WORK ORDER: Repeat exactly, please, the opening lines of the data below, through and including the line where "To be met: film" sits.

BEGIN INFORMATION PROVIDED

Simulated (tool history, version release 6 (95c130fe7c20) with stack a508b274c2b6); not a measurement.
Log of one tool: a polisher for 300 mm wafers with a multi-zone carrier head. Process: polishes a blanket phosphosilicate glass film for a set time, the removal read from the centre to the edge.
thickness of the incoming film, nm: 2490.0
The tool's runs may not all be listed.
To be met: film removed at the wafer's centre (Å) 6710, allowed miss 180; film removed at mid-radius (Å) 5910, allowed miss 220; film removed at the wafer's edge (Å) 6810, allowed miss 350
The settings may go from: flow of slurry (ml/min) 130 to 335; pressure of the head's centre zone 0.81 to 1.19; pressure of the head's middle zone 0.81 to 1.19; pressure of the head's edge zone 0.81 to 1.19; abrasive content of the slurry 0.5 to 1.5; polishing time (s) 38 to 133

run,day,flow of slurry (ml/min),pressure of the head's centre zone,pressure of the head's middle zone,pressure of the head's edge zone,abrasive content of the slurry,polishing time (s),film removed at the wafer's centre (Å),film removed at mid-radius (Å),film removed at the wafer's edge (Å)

END INFORMATION PROVIDED

TASK OUTPUT:
Simulated (tool history, version release 6 (95c130fe7c20) with stack a508b274c2b6); not a measurement.
Log of one tool: a polisher for 300 mm wafers with a multi-zone carrier head. Process: polishes a blanket phosphosilicate glass film for a set time, the removal read from the centre to the edge.
thickness of the incoming film, nm: 2490.0
The tool's runs may not all be listed.
To be met: film removed at the wafer's centre (Å) 6710, allowed miss 180; film removed at mid-radius (Å) 5910, allowed miss 220; film removed at the wafer's edge (Å) 6810, allowed miss 350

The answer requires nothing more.